> _Required action_:
Stopping at the line that holds "9) DIRECTIONAL_ETCH |", repeat the lines below exactly, starting from the very first and including that final line.

#####

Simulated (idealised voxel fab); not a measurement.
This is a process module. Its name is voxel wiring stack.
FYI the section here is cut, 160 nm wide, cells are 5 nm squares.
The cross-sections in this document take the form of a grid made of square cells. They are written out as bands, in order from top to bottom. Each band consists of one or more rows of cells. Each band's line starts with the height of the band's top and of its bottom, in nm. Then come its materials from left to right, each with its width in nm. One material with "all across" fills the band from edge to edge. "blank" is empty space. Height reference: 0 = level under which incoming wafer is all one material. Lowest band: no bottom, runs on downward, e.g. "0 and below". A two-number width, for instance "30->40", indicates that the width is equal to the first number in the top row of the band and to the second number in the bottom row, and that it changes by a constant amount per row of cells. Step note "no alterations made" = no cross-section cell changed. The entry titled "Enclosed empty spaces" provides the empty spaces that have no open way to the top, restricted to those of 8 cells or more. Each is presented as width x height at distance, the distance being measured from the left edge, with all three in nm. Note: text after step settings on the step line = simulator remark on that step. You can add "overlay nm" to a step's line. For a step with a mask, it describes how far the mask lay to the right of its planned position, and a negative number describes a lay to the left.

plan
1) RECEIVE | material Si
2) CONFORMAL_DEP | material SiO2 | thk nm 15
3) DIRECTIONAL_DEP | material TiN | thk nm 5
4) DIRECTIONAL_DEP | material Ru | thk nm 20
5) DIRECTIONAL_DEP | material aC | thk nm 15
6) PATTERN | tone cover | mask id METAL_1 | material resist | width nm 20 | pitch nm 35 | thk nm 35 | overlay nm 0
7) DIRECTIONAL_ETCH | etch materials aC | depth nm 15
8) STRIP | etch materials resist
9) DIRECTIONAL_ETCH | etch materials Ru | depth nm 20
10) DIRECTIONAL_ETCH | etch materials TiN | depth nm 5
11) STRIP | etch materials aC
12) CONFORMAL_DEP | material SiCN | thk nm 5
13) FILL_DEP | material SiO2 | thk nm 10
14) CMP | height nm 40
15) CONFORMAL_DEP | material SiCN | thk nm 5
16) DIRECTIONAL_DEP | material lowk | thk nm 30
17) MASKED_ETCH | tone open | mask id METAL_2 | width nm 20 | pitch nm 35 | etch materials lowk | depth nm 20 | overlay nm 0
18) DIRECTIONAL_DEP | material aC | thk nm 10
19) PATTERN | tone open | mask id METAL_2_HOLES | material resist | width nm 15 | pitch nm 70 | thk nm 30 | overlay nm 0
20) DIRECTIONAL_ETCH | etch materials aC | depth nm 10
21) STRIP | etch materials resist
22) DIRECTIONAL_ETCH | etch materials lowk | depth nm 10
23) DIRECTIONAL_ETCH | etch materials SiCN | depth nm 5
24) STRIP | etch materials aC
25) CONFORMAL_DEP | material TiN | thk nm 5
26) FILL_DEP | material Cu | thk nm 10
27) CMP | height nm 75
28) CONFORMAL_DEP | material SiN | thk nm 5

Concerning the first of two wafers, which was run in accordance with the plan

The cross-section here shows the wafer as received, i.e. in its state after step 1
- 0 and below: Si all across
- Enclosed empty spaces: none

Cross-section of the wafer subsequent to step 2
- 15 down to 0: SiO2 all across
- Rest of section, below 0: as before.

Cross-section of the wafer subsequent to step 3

#####

> _Response area_:
Simulated (idealised voxel fab); not a measurement.
This is a process module. Its name is voxel wiring stack.
FYI the section here is cut, 160 nm wide, cells are 5 nm squares.
The cross-sections in this document take the form of a grid made of square cells. They are written out as bands, in order from top to bottom. Each band consists of one or more rows of cells. Each band's line starts with the height of the band's top and of its bottom, in nm. Then come its materials from left to right, each with its width in nm. One material with "all across" fills the band from edge to edge. "blank" is empty space. Height reference: 0 = level under which incoming wafer is all one material. Lowest band: no bottom, runs on downward, e.g. "0 and below". A two-number width, for instance "30->40", indicates that the width is equal to the first number in the top row of the band and to the second number in the bottom row, and that it changes by a constant amount per row of cells. Step note "no alterations made" = no cross-section cell changed. The entry titled "Enclosed empty spaces" provides the empty spaces that have no open way to the top, restricted to those of 8 cells or more. Each is presented as width x height at distance, the distance being measured from the left edge, with all three in nm. Note: text after step settings on the step line = simulator remark on that step. You can add "overlay nm" to a step's line. For a step with a mask, it describes how far the mask lay to the right of its planned position, and a negative number describes a lay to the left.

plan
1) RECEIVE | material Si
2) CONFORMAL_DEP | material SiO2 | thk nm 15
3) DIRECTIONAL_DEP | material TiN | thk nm 5
4) DIRECTIONAL_DEP | material Ru | thk nm 20
5) DIRECTIONAL_DEP | material aC | thk nm 15
6) PATTERN | tone cover | mask id METAL_1 | material resist | width nm 20 | pitch nm 35 | thk nm 35 | overlay nm 0
7) DIRECTIONAL_ETCH | etch materials aC | depth nm 15
8) STRIP | etch materials resist
9) DIRECTIONAL_ETCH | etch materials Ru | depth nm 20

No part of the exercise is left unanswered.